Action item: In the records below, find the line with "## ABOUT THE SPLIT" and the line with "L078.4;rie-metal-04, 0;38.57;-7.5%;527.6;+2.2"; return exactly those lines and every line between them.

Data listing:
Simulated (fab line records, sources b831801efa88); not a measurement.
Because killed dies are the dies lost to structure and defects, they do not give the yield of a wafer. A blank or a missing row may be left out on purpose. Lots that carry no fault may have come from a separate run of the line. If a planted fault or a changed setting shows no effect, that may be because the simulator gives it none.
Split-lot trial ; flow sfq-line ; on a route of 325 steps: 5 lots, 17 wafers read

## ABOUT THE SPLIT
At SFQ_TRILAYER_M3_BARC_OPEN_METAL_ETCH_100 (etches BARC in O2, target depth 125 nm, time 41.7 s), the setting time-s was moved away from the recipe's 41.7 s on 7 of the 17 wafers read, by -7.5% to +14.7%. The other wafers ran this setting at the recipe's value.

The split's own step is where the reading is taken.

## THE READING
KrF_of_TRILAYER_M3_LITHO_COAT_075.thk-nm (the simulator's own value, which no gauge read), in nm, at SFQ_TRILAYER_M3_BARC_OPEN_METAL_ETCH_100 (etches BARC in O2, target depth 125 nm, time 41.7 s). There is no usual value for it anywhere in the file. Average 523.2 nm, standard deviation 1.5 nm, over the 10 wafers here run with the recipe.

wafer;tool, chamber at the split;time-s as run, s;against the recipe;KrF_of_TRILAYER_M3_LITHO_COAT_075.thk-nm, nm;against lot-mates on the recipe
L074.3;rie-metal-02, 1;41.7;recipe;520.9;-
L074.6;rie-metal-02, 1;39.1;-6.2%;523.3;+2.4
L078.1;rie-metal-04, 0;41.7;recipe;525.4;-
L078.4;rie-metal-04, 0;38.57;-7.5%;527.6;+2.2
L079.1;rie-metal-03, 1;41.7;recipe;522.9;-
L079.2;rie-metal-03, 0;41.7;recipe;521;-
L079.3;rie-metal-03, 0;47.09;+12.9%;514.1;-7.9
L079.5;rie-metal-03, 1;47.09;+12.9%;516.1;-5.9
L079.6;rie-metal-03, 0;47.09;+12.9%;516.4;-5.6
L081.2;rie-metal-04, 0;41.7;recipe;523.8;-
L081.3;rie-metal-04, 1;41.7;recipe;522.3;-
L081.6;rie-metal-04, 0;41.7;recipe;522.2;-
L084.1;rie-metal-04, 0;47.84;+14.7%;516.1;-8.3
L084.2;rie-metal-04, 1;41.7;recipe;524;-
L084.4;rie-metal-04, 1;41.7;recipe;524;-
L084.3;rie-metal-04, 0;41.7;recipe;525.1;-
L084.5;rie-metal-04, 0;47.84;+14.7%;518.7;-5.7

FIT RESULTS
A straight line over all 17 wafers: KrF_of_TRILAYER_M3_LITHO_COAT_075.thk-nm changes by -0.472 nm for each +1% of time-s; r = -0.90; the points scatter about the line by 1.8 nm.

Written response:
## ABOUT THE SPLIT
At SFQ_TRILAYER_M3_BARC_OPEN_METAL_ETCH_100 (etches BARC in O2, target depth 125 nm, time 41.7 s), the setting time-s was moved away from the recipe's 41.7 s on 7 of the 17 wafers read, by -7.5% to +14.7%. The other wafers ran this setting at the recipe's value.

The split's own step is where the reading is taken.

## THE READING
KrF_of_TRILAYER_M3_LITHO_COAT_075.thk-nm (the simulator's own value, which no gauge read), in nm, at SFQ_TRILAYER_M3_BARC_OPEN_METAL_ETCH_100 (etches BARC in O2, target depth 125 nm, time 41.7 s). There is no usual value for it anywhere in the file. Average 523.2 nm, standard deviation 1.5 nm, over the 10 wafers here run with the recipe.

wafer;tool, chamber at the split;time-s as run, s;against the recipe;KrF_of_TRILAYER_M3_LITHO_COAT_075.thk-nm, nm;against lot-mates on the recipe
L074.3;rie-metal-02, 1;41.7;recipe;520.9;-
L074.6;rie-metal-02, 1;39.1;-6.2%;523.3;+2.4
L078.1;rie-metal-04, 0;41.7;recipe;525.4;-
L078.4;rie-metal-04, 0;38.57;-7.5%;527.6;+2.2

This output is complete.